● **WORK REQUEST**
Between the line containing "the step between: op PATTERN" and the line containing "15 to 10: resist" lies a run of lines; give that run again exactly, with both of those lines, and nothing else from the entries below.

● **RECORDS SHOWN**
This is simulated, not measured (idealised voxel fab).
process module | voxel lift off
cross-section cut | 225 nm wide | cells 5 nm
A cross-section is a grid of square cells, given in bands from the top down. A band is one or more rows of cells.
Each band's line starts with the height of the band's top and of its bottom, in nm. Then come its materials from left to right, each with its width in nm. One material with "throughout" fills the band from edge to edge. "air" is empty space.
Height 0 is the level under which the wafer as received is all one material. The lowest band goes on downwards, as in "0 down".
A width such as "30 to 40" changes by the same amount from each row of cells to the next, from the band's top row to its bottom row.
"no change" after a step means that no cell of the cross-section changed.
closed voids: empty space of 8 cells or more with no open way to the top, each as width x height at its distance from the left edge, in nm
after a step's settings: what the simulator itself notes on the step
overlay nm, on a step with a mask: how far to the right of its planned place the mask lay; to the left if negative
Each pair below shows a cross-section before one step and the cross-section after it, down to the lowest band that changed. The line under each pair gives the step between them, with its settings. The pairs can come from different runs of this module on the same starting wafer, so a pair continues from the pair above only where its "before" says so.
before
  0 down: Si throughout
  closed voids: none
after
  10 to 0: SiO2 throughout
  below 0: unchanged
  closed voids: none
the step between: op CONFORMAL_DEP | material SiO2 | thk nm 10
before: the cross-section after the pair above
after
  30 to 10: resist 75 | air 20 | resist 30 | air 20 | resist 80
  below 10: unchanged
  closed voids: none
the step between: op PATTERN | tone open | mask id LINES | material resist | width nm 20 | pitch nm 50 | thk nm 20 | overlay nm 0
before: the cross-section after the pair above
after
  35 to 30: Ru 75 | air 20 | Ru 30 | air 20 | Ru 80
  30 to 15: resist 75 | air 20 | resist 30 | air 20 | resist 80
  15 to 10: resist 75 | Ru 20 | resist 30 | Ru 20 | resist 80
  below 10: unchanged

● **WRITTEN REPLY**
the step between: op PATTERN | tone open | mask id LINES | material resist | width nm 20 | pitch nm 50 | thk nm 20 | overlay nm 0
before: the cross-section after the pair above
after
  35 to 30: Ru 75 | air 20 | Ru 30 | air 20 | Ru 80
  30 to 15: resist 75 | air 20 | resist 30 | air 20 | resist 80
  15 to 10: resist 75 | Ru 20 | resist 30 | Ru 20 | resist 80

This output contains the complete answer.